§ Assigned task
What follows is a listing. Write it all out exactly.

§ Provided material
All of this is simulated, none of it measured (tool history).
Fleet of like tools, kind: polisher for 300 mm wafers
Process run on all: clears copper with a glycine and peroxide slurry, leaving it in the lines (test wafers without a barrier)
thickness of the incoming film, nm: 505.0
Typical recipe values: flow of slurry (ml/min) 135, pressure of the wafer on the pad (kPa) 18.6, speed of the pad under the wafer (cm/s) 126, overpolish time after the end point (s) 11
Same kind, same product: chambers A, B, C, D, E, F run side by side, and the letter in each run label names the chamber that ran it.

§ Solution
All of this is simulated, none of it measured (tool history).
Fleet of like tools, kind: polisher for 300 mm wafers
Process run on all: clears copper with a glycine and peroxide slurry, leaving it in the lines (test wafers without a barrier)
thickness of the incoming film, nm: 505.0
Typical recipe values: flow of slurry (ml/min) 135, pressure of the wafer on the pad (kPa) 18.6, speed of the pad under the wafer (cm/s) 126, overpolish time after the end point (s) 11
Same kind, same product: chambers A, B, C, D, E, F run side by side, and the letter in each run label names the chamber that ran it.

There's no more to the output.